SUPPLIED RECORDS —

********

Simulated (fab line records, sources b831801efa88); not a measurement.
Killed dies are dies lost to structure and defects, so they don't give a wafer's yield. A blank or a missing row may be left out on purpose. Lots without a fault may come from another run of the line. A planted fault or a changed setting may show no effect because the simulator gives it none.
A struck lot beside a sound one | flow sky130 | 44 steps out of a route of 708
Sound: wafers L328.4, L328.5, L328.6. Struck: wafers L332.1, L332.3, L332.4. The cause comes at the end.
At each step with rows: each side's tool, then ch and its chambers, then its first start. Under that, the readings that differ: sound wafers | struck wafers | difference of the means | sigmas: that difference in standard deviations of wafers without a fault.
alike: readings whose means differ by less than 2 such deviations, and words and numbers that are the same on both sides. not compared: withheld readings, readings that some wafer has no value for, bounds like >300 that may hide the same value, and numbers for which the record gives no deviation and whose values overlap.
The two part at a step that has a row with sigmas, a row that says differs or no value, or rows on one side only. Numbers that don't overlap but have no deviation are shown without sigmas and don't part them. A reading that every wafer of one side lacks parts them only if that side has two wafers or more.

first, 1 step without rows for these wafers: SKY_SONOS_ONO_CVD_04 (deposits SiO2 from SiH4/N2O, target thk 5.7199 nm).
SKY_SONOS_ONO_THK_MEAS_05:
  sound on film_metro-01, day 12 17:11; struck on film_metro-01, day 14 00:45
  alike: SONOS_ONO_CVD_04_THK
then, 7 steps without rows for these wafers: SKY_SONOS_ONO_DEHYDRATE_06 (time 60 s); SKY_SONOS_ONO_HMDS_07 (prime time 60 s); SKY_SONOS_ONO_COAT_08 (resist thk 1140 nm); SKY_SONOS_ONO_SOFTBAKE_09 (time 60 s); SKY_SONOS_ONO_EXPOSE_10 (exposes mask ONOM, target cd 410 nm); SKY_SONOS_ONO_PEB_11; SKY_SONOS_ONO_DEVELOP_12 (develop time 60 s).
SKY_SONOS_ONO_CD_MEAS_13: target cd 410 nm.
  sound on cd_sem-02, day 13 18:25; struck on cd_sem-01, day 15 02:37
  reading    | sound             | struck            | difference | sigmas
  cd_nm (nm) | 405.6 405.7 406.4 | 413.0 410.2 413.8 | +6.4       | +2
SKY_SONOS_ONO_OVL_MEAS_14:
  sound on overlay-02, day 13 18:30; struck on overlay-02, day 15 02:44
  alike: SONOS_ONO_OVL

********

WORK INSTRUCTION —
Return only the part of the records above that opens with the line containing "alike: SONOS_ONO_CVD_04_THK" and closes with the line containing "sound on overlay-02, day", ends included.

EXERCISE RESPONSE —
  alike: SONOS_ONO_CVD_04_THK
then, 7 steps without rows for these wafers: SKY_SONOS_ONO_DEHYDRATE_06 (time 60 s); SKY_SONOS_ONO_HMDS_07 (prime time 60 s); SKY_SONOS_ONO_COAT_08 (resist thk 1140 nm); SKY_SONOS_ONO_SOFTBAKE_09 (time 60 s); SKY_SONOS_ONO_EXPOSE_10 (exposes mask ONOM, target cd 410 nm); SKY_SONOS_ONO_PEB_11; SKY_SONOS_ONO_DEVELOP_12 (develop time 60 s).
SKY_SONOS_ONO_CD_MEAS_13: target cd 410 nm.
  sound on cd_sem-02, day 13 18:25; struck on cd_sem-01, day 15 02:37
  reading    | sound             | struck            | difference | sigmas
  cd_nm (nm) | 405.6 405.7 406.4 | 413.0 410.2 413.8 | +6.4       | +2
SKY_SONOS_ONO_OVL_MEAS_14:
  sound on overlay-02, day 13 18:30; struck on overlay-02, day 15 02:44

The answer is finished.